» **ASSIGNMENT**: Write the listing below out again exactly, though only as far as the line with "First seen on", which is included.

» **INPUT DATA**:
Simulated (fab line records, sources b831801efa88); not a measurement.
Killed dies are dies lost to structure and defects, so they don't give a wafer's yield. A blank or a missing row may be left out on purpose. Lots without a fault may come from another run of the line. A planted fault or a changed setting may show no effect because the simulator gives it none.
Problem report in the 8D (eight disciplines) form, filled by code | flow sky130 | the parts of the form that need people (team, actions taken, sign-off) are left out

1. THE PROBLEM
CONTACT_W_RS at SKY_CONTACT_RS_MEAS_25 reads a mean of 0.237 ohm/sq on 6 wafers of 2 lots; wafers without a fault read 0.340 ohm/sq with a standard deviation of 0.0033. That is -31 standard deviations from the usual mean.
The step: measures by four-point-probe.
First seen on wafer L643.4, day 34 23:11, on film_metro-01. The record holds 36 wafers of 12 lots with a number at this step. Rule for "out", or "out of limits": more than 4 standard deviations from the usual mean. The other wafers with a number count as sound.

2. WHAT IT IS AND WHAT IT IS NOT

» **ANSWER SECTION**:
Simulated (fab line records, sources b831801efa88); not a measurement.
Killed dies are dies lost to structure and defects, so they don't give a wafer's yield. A blank or a missing row may be left out on purpose. Lots without a fault may come from another run of the line. A planted fault or a changed setting may show no effect because the simulator gives it none.
Problem report in the 8D (eight disciplines) form, filled by code | flow sky130 | the parts of the form that need people (team, actions taken, sign-off) are left out

1. THE PROBLEM
CONTACT_W_RS at SKY_CONTACT_RS_MEAS_25 reads a mean of 0.237 ohm/sq on 6 wafers of 2 lots; wafers without a fault read 0.340 ohm/sq with a standard deviation of 0.0033. That is -31 standard deviations from the usual mean.
The step: measures by four-point-probe.
First seen on wafer L643.4, day 34 23:11, on film_metro-01. The record holds 36 wafers of 12 lots with a number at this step. Rule for "out", or "out of limits": more than 4 standard deviations from the usual mean. The other wafers with a number count as sound.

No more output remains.